Brief
What appears from the first line of the records below through the line containing "9 DEVELOP: thickness 700 nm, 60 s" must be reproduced verbatim.

Data supplied
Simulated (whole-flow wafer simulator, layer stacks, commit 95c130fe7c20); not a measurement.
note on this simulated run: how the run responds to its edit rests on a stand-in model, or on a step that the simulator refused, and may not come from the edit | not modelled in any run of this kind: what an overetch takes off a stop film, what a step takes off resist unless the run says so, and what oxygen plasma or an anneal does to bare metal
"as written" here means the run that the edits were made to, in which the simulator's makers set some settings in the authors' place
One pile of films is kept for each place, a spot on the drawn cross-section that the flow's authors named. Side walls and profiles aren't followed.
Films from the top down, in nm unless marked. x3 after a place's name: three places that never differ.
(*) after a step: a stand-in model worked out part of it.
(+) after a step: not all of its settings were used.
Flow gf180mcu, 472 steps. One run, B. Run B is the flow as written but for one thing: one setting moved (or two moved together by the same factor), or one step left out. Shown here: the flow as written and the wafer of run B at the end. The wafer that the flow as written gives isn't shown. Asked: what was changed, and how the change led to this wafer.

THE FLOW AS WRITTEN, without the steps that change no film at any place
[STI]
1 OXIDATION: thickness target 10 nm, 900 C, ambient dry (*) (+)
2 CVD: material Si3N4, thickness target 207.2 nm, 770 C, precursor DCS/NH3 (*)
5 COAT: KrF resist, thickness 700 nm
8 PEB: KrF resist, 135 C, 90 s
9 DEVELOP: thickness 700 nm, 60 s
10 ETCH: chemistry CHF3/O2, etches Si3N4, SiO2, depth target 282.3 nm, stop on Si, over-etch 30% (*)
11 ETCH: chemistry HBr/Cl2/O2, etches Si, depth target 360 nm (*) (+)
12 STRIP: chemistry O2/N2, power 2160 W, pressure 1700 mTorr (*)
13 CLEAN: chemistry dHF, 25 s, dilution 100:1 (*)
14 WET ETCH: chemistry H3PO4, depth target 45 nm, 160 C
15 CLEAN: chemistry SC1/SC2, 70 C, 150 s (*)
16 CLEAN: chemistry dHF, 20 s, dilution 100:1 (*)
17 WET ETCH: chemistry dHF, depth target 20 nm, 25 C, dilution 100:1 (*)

Exercise response
Simulated (whole-flow wafer simulator, layer stacks, commit 95c130fe7c20); not a measurement.
note on this simulated run: how the run responds to its edit rests on a stand-in model, or on a step that the simulator refused, and may not come from the edit | not modelled in any run of this kind: what an overetch takes off a stop film, what a step takes off resist unless the run says so, and what oxygen plasma or an anneal does to bare metal
"as written" here means the run that the edits were made to, in which the simulator's makers set some settings in the authors' place
One pile of films is kept for each place, a spot on the drawn cross-section that the flow's authors named. Side walls and profiles aren't followed.
Films from the top down, in nm unless marked. x3 after a place's name: three places that never differ.
(*) after a step: a stand-in model worked out part of it.
(+) after a step: not all of its settings were used.
Flow gf180mcu, 472 steps. One run, B. Run B is the flow as written but for one thing: one setting moved (or two moved together by the same factor), or one step left out. Shown here: the flow as written and the wafer of run B at the end. The wafer that the flow as written gives isn't shown. Asked: what was changed, and how the change led to this wafer.

THE FLOW AS WRITTEN, without the steps that change no film at any place
[STI]
1 OXIDATION: thickness target 10 nm, 900 C, ambient dry (*) (+)
2 CVD: material Si3N4, thickness target 207.2 nm, 770 C, precursor DCS/NH3 (*)
5 COAT: KrF resist, thickness 700 nm
8 PEB: KrF resist, 135 C, 90 s
9 DEVELOP: thickness 700 nm, 60 s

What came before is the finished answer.